- Supplied information
··········
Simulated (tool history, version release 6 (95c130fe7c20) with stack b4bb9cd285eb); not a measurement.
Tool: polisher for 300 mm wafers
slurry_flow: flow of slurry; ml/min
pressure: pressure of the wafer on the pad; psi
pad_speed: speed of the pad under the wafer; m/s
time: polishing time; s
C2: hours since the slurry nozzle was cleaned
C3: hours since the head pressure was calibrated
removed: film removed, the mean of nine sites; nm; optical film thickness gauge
··········

- Assignment
Transcribe each entry word for word.

- Task solution
Simulated (tool history, version release 6 (95c130fe7c20) with stack b4bb9cd285eb); not a measurement.
Tool: polisher for 300 mm wafers
slurry_flow: flow of slurry; ml/min
pressure: pressure of the wafer on the pad; psi
pad_speed: speed of the pad under the wafer; m/s
time: polishing time; s
C2: hours since the slurry nozzle was cleaned
C3: hours since the head pressure was calibrated
removed: film removed, the mean of nine sites; nm; optical film thickness gauge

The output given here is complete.